:: Work instruction ::
Only the lines from the start of the entries through the line with "Height 0 is" are wanted; please output them exactly.

★ ★ ★ ★ ★

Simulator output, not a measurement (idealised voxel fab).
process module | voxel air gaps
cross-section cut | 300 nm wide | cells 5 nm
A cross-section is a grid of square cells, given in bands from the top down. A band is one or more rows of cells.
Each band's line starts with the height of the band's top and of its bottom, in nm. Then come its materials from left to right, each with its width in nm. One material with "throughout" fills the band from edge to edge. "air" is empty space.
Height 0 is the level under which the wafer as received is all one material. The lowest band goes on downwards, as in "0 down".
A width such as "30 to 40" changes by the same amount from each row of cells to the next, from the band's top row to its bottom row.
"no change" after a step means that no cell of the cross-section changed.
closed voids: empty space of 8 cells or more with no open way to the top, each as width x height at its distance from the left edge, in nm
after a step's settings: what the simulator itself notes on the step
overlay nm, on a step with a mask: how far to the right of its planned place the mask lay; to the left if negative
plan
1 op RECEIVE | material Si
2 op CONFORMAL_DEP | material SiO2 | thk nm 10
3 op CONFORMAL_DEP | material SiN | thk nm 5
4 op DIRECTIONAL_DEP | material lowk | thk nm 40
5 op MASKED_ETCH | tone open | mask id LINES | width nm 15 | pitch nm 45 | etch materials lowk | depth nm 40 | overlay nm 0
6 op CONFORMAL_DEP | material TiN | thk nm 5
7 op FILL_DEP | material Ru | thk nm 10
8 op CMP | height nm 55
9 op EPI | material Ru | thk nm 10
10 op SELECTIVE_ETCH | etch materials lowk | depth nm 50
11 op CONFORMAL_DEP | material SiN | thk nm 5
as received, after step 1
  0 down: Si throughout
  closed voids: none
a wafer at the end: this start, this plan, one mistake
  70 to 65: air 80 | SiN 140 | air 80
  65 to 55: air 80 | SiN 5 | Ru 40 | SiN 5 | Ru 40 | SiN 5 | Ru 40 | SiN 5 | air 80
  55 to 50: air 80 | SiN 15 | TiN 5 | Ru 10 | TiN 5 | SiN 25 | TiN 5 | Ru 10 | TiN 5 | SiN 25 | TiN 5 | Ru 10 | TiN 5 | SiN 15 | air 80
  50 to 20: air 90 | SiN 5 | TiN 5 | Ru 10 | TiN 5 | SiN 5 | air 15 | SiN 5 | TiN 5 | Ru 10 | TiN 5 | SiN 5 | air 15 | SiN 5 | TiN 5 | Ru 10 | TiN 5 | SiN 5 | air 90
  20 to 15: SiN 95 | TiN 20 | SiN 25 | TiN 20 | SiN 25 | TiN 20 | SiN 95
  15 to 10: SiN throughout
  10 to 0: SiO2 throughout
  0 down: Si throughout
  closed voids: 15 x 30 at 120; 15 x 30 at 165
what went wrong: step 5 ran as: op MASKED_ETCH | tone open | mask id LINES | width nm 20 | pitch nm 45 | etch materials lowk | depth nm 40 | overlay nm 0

★ ★ ★ ★ ★

:: Answer space ::
Simulator output, not a measurement (idealised voxel fab).
process module | voxel air gaps
cross-section cut | 300 nm wide | cells 5 nm
A cross-section is a grid of square cells, given in bands from the top down. A band is one or more rows of cells.
Each band's line starts with the height of the band's top and of its bottom, in nm. Then come its materials from left to right, each with its width in nm. One material with "throughout" fills the band from edge to edge. "air" is empty space.
Height 0 is the level under which the wafer as received is all one material. The lowest band goes on downwards, as in "0 down".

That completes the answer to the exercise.